EXTRACTED MATERIAL
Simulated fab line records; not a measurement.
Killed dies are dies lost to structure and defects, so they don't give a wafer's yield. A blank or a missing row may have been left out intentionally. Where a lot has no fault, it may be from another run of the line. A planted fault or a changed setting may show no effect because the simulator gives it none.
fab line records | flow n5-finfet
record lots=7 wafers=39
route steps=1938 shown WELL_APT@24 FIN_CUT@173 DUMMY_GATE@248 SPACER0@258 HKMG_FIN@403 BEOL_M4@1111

ASSIGNED TASK
Give back the whole listing exactly.

EXPECTED ANSWER
Simulated fab line records; not a measurement.
Killed dies are dies lost to structure and defects, so they don't give a wafer's yield. A blank or a missing row may have been left out intentionally. Where a lot has no fault, it may be from another run of the line. A planted fault or a changed setting may show no effect because the simulator gives it none.
fab line records | flow n5-finfet
record lots=7 wafers=39
route steps=1938 shown WELL_APT@24 FIN_CUT@173 DUMMY_GATE@248 SPACER0@258 HKMG_FIN@403 BEOL_M4@1111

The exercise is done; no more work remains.